BEGIN Record set

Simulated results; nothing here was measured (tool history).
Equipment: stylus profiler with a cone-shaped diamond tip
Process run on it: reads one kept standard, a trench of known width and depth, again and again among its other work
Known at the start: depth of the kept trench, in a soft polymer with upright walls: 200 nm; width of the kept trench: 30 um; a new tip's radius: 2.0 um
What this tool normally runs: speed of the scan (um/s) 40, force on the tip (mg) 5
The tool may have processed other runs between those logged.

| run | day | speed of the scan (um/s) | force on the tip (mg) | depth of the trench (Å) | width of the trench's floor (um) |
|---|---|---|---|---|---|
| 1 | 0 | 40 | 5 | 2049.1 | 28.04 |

END Record set

Work task ::
For this exercise, set down all of the entries again word for word.

Exercise result ::
Simulated results; nothing here was measured (tool history).
Equipment: stylus profiler with a cone-shaped diamond tip
Process run on it: reads one kept standard, a trench of known width and depth, again and again among its other work
Known at the start: depth of the kept trench, in a soft polymer with upright walls: 200 nm; width of the kept trench: 30 um; a new tip's radius: 2.0 um
What this tool normally runs: speed of the scan (um/s) 40, force on the tip (mg) 5
The tool may have processed other runs between those logged.

| run | day | speed of the scan (um/s) | force on the tip (mg) | depth of the trench (Å) | width of the trench's floor (um) |
|---|---|---|---|---|---|
| 1 | 0 | 40 | 5 | 2049.1 | 28.04 |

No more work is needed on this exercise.